__Task item__
Your task is to write out the full listing once more, exactly.

Top of Record excerpts

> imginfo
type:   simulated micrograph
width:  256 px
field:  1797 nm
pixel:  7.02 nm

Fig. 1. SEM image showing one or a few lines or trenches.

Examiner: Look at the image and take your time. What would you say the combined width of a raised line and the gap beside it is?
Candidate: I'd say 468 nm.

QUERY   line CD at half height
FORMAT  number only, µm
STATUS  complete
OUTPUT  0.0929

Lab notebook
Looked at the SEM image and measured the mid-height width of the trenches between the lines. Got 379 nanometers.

Bottom of Record excerpts

__Task result__
> imginfo
type:   simulated micrograph
width:  256 px
field:  1797 nm
pixel:  7.02 nm

Fig. 1. SEM image showing one or a few lines or trenches.

Examiner: Look at the image and take your time. What would you say the combined width of a raised line and the gap beside it is?
Candidate: I'd say 468 nm.

QUERY   line CD at half height
FORMAT  number only, µm
STATUS  complete
OUTPUT  0.0929

Lab notebook
Looked at the SEM image and measured the mid-height width of the trenches between the lines. Got 379 nanometers.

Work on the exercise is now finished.